== LISTED RECORDS ==
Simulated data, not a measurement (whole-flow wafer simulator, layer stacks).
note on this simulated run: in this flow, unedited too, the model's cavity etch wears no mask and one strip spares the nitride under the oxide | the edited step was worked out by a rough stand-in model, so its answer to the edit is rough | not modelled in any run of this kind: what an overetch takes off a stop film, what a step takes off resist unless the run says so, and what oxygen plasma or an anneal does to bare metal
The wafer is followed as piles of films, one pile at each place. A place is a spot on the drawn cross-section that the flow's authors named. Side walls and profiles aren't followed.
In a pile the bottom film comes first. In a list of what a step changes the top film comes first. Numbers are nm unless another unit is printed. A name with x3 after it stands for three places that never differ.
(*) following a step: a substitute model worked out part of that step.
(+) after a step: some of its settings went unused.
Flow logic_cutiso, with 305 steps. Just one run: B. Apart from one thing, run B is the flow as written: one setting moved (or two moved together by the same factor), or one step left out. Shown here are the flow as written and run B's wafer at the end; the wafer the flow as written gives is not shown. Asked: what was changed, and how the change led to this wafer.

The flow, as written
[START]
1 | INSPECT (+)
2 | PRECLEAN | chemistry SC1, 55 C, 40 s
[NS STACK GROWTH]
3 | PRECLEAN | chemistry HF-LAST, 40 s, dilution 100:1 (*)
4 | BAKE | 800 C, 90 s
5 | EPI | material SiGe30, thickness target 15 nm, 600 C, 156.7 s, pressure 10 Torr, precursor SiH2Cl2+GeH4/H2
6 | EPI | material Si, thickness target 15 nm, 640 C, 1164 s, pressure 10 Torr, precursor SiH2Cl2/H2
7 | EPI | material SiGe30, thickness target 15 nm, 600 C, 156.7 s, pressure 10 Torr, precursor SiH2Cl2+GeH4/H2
===

### EXERCISE
Give an exact transcription of all the material.

### EXPECTED ANSWER
Simulated data, not a measurement (whole-flow wafer simulator, layer stacks).
note on this simulated run: in this flow, unedited too, the model's cavity etch wears no mask and one strip spares the nitride under the oxide | the edited step was worked out by a rough stand-in model, so its answer to the edit is rough | not modelled in any run of this kind: what an overetch takes off a stop film, what a step takes off resist unless the run says so, and what oxygen plasma or an anneal does to bare metal
The wafer is followed as piles of films, one pile at each place. A place is a spot on the drawn cross-section that the flow's authors named. Side walls and profiles aren't followed.
In a pile the bottom film comes first. In a list of what a step changes the top film comes first. Numbers are nm unless another unit is printed. A name with x3 after it stands for three places that never differ.
(*) following a step: a substitute model worked out part of that step.
(+) after a step: some of its settings went unused.
Flow logic_cutiso, with 305 steps. Just one run: B. Apart from one thing, run B is the flow as written: one setting moved (or two moved together by the same factor), or one step left out. Shown here are the flow as written and run B's wafer at the end; the wafer the flow as written gives is not shown. Asked: what was changed, and how the change led to this wafer.

The flow, as written
[START]
1 | INSPECT (+)
2 | PRECLEAN | chemistry SC1, 55 C, 40 s
[NS STACK GROWTH]
3 | PRECLEAN | chemistry HF-LAST, 40 s, dilution 100:1 (*)
4 | BAKE | 800 C, 90 s
5 | EPI | material SiGe30, thickness target 15 nm, 600 C, 156.7 s, pressure 10 Torr, precursor SiH2Cl2+GeH4/H2
6 | EPI | material Si, thickness target 15 nm, 640 C, 1164 s, pressure 10 Torr, precursor SiH2Cl2/H2
7 | EPI | material SiGe30, thickness target 15 nm, 600 C, 156.7 s, pressure 10 Torr, precursor SiH2Cl2+GeH4/H2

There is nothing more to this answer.